· · ·

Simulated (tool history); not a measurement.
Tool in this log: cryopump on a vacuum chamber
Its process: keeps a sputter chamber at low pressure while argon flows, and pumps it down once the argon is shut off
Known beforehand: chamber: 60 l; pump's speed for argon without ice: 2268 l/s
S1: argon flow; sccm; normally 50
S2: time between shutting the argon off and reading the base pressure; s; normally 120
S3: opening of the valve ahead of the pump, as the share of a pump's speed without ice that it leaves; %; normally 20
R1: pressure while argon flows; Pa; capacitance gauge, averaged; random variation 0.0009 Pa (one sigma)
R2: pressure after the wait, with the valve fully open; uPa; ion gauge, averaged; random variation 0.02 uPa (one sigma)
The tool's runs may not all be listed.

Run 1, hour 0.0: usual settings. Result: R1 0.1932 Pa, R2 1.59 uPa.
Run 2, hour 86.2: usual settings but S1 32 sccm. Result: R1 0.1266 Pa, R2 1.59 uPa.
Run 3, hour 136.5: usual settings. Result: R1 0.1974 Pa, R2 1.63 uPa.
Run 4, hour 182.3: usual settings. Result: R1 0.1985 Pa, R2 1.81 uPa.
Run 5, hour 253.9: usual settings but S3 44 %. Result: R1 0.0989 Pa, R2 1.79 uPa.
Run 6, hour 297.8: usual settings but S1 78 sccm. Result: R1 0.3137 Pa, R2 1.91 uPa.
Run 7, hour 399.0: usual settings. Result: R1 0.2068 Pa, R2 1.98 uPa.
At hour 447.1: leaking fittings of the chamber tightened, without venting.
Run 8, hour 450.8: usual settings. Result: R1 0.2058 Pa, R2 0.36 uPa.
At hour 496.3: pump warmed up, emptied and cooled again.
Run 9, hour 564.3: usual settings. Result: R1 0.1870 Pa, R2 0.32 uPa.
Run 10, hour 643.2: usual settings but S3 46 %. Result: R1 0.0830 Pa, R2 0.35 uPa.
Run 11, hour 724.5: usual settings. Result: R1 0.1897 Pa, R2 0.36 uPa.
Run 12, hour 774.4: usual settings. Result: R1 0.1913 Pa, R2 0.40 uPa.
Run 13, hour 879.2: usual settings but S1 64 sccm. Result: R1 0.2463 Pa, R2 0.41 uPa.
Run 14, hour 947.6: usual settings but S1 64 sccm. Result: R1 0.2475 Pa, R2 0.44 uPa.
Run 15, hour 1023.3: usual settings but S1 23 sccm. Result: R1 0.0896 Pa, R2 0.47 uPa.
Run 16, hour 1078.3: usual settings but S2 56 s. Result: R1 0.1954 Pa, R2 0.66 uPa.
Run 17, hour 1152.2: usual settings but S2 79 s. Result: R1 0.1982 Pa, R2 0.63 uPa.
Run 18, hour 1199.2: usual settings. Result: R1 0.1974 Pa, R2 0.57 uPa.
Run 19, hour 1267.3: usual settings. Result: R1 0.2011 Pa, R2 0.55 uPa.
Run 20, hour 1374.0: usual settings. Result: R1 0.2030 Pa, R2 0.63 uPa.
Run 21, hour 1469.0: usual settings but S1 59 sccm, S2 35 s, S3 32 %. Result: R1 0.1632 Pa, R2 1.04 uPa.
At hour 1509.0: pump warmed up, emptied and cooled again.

· · ·

## Requirement
Keeping every character as it is, restate the lines above that run from the line with "Run 19, hour" through the line with "Run 21, hour", both included, and nothing else.

## Task output
Run 19, hour 1267.3: usual settings. Result: R1 0.2011 Pa, R2 0.55 uPa.
Run 20, hour 1374.0: usual settings. Result: R1 0.2030 Pa, R2 0.63 uPa.
Run 21, hour 1469.0: usual settings but S1 59 sccm, S2 35 s, S3 32 %. Result: R1 0.1632 Pa, R2 1.04 uPa.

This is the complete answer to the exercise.